• [Work instruction]:
Every record below must be set down again exactly as given.

*** Block opens ***

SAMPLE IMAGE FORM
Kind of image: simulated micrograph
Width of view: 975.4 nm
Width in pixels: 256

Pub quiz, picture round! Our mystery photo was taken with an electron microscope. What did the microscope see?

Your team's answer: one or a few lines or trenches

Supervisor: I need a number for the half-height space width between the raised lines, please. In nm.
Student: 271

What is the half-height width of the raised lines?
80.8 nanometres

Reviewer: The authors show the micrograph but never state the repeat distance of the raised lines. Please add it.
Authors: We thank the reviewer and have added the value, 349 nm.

*** Block closes ***

• [Task answer]:
SAMPLE IMAGE FORM
Kind of image: simulated micrograph
Width of view: 975.4 nm
Width in pixels: 256

Pub quiz, picture round! Our mystery photo was taken with an electron microscope. What did the microscope see?

Your team's answer: one or a few lines or trenches

Supervisor: I need a number for the half-height space width between the raised lines, please. In nm.
Student: 271

What is the half-height width of the raised lines?
80.8 nanometres

Reviewer: The authors show the micrograph but never state the repeat distance of the raised lines. Please add it.
Authors: We thank the reviewer and have added the value, 349 nm.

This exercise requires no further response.